**Work instruction:**
Every line of the entries below from the one containing "the authors' place" to the one containing "field, field__w1, field__w2 and", both ends included, must be written out exactly. No other line belongs in the answer.

————————
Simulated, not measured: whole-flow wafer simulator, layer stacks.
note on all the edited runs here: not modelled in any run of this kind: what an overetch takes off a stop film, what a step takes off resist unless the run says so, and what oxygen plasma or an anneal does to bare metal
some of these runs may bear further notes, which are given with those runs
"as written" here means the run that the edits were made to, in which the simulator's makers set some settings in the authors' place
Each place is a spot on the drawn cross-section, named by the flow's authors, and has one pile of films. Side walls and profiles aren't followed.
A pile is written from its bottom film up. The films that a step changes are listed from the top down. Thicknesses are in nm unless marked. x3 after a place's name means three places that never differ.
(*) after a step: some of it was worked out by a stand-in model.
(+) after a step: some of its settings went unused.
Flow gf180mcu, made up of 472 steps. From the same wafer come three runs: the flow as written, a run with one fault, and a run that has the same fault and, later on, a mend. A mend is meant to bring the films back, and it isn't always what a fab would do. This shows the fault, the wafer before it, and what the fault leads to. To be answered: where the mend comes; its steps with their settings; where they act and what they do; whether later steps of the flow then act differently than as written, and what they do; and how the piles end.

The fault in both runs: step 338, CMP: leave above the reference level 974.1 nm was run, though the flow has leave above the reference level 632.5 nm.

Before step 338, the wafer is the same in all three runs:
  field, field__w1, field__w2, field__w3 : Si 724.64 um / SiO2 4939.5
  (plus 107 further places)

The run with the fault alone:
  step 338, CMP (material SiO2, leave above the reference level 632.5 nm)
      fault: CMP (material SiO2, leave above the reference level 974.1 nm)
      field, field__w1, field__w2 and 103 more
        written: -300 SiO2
————————

**Solution:**
"as written" here means the run that the edits were made to, in which the simulator's makers set some settings in the authors' place
Each place is a spot on the drawn cross-section, named by the flow's authors, and has one pile of films. Side walls and profiles aren't followed.
A pile is written from its bottom film up. The films that a step changes are listed from the top down. Thicknesses are in nm unless marked. x3 after a place's name means three places that never differ.
(*) after a step: some of it was worked out by a stand-in model.
(+) after a step: some of its settings went unused.
Flow gf180mcu, made up of 472 steps. From the same wafer come three runs: the flow as written, a run with one fault, and a run that has the same fault and, later on, a mend. A mend is meant to bring the films back, and it isn't always what a fab would do. This shows the fault, the wafer before it, and what the fault leads to. To be answered: where the mend comes; its steps with their settings; where they act and what they do; whether later steps of the flow then act differently than as written, and what they do; and how the piles end.

The fault in both runs: step 338, CMP: leave above the reference level 974.1 nm was run, though the flow has leave above the reference level 632.5 nm.

Before step 338, the wafer is the same in all three runs:
  field, field__w1, field__w2, field__w3 : Si 724.64 um / SiO2 4939.5
  (plus 107 further places)

The run with the fault alone:
  step 338, CMP (material SiO2, leave above the reference level 632.5 nm)
      fault: CMP (material SiO2, leave above the reference level 974.1 nm)
      field, field__w1, field__w2 and 103 more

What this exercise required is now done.